== SUPPLIED ENTRIES
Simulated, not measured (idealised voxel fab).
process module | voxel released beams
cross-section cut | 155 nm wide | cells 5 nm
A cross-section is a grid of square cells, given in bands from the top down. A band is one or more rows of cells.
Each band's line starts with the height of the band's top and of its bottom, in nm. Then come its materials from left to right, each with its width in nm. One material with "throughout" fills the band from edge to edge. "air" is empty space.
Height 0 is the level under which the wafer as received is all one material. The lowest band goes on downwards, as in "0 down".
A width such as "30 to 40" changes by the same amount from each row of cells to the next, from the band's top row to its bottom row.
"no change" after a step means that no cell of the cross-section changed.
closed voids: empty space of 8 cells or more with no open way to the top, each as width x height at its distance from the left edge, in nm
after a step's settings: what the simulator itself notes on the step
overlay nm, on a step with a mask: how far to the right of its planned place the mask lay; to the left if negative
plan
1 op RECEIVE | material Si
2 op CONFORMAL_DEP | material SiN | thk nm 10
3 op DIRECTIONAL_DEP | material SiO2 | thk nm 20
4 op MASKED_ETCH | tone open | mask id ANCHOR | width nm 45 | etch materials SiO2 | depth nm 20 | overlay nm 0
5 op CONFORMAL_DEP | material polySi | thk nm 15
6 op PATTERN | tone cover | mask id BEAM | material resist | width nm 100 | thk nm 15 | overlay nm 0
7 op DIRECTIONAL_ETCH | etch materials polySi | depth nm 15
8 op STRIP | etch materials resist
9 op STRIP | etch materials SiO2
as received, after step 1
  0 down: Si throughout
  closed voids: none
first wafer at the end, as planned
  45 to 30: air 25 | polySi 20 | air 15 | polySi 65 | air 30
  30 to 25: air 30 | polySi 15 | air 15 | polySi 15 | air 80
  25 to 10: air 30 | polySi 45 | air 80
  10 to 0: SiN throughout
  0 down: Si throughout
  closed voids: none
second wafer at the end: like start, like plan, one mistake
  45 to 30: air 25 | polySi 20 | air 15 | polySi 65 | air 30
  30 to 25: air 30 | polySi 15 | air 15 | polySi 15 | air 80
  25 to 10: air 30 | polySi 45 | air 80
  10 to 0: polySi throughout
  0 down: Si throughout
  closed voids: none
====

**WORK TASK:**
Return exactly, and only, the lines from the start of the listing through the line with "after a step's".

**TASK RESULT:**
Simulated, not measured (idealised voxel fab).
process module | voxel released beams
cross-section cut | 155 nm wide | cells 5 nm
A cross-section is a grid of square cells, given in bands from the top down. A band is one or more rows of cells.
Each band's line starts with the height of the band's top and of its bottom, in nm. Then come its materials from left to right, each with its width in nm. One material with "throughout" fills the band from edge to edge. "air" is empty space.
Height 0 is the level under which the wafer as received is all one material. The lowest band goes on downwards, as in "0 down".
A width such as "30 to 40" changes by the same amount from each row of cells to the next, from the band's top row to its bottom row.
"no change" after a step means that no cell of the cross-section changed.
closed voids: empty space of 8 cells or more with no open way to the top, each as width x height at its distance from the left edge, in nm
after a step's settings: what the simulator itself notes on the step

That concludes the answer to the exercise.